Without skipping a line, reproduce the entries exactly.

==========
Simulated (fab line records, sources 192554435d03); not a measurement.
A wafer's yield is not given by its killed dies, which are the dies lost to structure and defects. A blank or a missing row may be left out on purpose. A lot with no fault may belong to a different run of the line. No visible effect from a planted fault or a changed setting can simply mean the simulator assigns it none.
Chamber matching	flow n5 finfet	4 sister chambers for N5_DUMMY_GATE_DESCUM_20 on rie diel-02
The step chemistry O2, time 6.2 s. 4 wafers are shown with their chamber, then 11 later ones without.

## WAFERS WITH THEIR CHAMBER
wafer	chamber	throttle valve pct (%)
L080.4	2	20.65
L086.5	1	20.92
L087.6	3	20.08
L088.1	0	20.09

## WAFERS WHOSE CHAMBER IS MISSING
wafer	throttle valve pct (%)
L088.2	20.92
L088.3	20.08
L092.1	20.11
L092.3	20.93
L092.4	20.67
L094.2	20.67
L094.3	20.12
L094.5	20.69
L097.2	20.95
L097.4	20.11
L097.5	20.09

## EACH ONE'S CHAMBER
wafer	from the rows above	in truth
==========

» EXERCISE ANSWER
Simulated (fab line records, sources 192554435d03); not a measurement.
A wafer's yield is not given by its killed dies, which are the dies lost to structure and defects. A blank or a missing row may be left out on purpose. A lot with no fault may belong to a different run of the line. No visible effect from a planted fault or a changed setting can simply mean the simulator assigns it none.
Chamber matching	flow n5 finfet	4 sister chambers for N5_DUMMY_GATE_DESCUM_20 on rie diel-02
The step chemistry O2, time 6.2 s. 4 wafers are shown with their chamber, then 11 later ones without.

## WAFERS WITH THEIR CHAMBER
wafer	chamber	throttle valve pct (%)
L080.4	2	20.65
L086.5	1	20.92
L087.6	3	20.08
L088.1	0	20.09

## WAFERS WHOSE CHAMBER IS MISSING
wafer	throttle valve pct (%)
L088.2	20.92
L088.3	20.08
L092.1	20.11
L092.3	20.93
L092.4	20.67
L094.2	20.67
L094.3	20.12
L094.5	20.69
L097.2	20.95
L097.4	20.11
L097.5	20.09

## EACH ONE'S CHAMBER
wafer	from the rows above	in truth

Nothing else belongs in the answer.